Requirement:
Transcribe the following records in full, exactly as shown.

Data provided:
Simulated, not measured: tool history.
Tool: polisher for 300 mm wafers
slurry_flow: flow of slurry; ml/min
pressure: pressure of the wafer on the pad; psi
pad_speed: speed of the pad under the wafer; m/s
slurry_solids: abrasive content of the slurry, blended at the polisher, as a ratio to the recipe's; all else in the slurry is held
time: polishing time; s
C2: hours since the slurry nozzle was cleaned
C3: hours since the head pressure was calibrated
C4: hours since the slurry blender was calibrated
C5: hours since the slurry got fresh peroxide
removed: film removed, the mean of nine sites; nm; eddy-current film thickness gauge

Problem solution:
Simulated, not measured: tool history.
Tool: polisher for 300 mm wafers
slurry_flow: flow of slurry; ml/min
pressure: pressure of the wafer on the pad; psi
pad_speed: speed of the pad under the wafer; m/s
slurry_solids: abrasive content of the slurry, blended at the polisher, as a ratio to the recipe's; all else in the slurry is held
time: polishing time; s
C2: hours since the slurry nozzle was cleaned
C3: hours since the head pressure was calibrated
C4: hours since the slurry blender was calibrated
C5: hours since the slurry got fresh peroxide
removed: film removed, the mean of nine sites; nm; eddy-current film thickness gauge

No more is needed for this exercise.